> **Requirement**
Nothing beyond the line containing "(b) SEM image" should be printed; print each line exactly from the first line of the listing below through it.

> **Data for analysis**
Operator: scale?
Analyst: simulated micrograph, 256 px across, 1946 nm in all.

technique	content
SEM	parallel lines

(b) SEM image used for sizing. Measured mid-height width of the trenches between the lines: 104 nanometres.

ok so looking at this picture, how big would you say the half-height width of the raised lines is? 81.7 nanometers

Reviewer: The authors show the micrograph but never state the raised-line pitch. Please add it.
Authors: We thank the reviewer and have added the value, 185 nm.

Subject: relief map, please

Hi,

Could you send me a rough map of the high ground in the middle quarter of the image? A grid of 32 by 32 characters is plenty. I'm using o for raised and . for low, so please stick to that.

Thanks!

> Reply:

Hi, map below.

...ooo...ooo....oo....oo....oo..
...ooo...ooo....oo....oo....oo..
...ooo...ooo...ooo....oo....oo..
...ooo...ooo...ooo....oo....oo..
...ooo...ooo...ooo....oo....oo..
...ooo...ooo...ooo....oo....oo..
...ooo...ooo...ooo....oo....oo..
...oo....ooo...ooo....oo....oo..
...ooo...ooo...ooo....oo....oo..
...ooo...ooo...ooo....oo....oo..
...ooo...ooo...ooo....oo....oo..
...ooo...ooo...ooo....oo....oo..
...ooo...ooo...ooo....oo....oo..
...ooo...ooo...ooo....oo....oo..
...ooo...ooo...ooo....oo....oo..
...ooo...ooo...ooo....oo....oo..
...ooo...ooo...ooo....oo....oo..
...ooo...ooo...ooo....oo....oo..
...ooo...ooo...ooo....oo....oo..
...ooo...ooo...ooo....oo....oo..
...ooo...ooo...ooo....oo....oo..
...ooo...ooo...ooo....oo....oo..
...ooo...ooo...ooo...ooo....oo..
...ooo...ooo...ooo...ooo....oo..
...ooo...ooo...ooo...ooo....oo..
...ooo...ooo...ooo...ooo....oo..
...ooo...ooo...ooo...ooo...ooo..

> **Answer space**
Operator: scale?
Analyst: simulated micrograph, 256 px across, 1946 nm in all.

technique	content
SEM	parallel lines

(b) SEM image used for sizing. Measured mid-height width of the trenches between the lines: 104 nanometres.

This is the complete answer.